========================================================================

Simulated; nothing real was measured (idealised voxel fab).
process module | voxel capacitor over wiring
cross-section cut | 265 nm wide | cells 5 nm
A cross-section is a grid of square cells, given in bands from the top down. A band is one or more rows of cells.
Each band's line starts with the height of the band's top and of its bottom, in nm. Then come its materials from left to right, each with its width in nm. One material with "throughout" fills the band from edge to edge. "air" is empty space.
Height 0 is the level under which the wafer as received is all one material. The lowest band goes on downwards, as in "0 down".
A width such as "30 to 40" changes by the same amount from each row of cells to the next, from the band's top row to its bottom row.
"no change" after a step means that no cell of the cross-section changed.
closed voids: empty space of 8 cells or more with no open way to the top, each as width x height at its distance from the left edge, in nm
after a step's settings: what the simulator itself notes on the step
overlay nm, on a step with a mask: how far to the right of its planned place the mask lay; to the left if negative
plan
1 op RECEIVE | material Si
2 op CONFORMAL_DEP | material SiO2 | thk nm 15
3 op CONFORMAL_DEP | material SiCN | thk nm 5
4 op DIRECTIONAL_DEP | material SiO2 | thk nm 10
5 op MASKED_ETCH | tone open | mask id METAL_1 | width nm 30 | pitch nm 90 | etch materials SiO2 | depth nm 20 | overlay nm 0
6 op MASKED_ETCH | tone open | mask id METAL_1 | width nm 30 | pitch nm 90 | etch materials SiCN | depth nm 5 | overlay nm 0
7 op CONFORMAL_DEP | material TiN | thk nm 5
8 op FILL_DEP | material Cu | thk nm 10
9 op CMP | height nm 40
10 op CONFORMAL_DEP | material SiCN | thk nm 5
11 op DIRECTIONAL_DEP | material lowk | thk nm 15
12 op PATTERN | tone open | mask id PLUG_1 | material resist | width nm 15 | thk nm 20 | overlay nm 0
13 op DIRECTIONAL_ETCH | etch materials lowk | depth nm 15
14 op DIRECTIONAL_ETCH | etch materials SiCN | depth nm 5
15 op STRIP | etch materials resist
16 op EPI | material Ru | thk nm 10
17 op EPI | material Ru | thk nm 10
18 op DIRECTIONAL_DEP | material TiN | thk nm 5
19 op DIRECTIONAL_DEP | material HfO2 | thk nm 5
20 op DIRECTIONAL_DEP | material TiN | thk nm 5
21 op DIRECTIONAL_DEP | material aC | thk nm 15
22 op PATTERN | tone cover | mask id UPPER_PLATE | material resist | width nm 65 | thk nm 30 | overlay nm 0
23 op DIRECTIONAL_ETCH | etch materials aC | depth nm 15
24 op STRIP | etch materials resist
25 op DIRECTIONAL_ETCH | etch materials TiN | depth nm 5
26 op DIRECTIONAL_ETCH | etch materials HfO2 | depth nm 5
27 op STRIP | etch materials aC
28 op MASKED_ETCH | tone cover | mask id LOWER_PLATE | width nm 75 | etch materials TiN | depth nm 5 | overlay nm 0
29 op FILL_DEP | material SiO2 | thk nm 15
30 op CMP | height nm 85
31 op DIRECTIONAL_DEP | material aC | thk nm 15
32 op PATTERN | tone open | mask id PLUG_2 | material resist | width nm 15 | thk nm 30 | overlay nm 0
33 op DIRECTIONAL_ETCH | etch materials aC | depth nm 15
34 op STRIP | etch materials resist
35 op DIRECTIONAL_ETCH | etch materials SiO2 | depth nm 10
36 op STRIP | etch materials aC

========================================================================

◆ Assigned task ◆
Would you print exactly the lines from the first line of the entries above through the line that has "4 op DIRECTIONAL_DEP", both included, and stop there?

◆ Solution ◆
Simulated; nothing real was measured (idealised voxel fab).
process module | voxel capacitor over wiring
cross-section cut | 265 nm wide | cells 5 nm
A cross-section is a grid of square cells, given in bands from the top down. A band is one or more rows of cells.
Each band's line starts with the height of the band's top and of its bottom, in nm. Then come its materials from left to right, each with its width in nm. One material with "throughout" fills the band from edge to edge. "air" is empty space.
Height 0 is the level under which the wafer as received is all one material. The lowest band goes on downwards, as in "0 down".
A width such as "30 to 40" changes by the same amount from each row of cells to the next, from the band's top row to its bottom row.
"no change" after a step means that no cell of the cross-section changed.
closed voids: empty space of 8 cells or more with no open way to the top, each as width x height at its distance from the left edge, in nm
after a step's settings: what the simulator itself notes on the step
overlay nm, on a step with a mask: how far to the right of its planned place the mask lay; to the left if negative
plan
1 op RECEIVE | material Si
2 op CONFORMAL_DEP | material SiO2 | thk nm 15
3 op CONFORMAL_DEP | material SiCN | thk nm 5
4 op DIRECTIONAL_DEP | material SiO2 | thk nm 10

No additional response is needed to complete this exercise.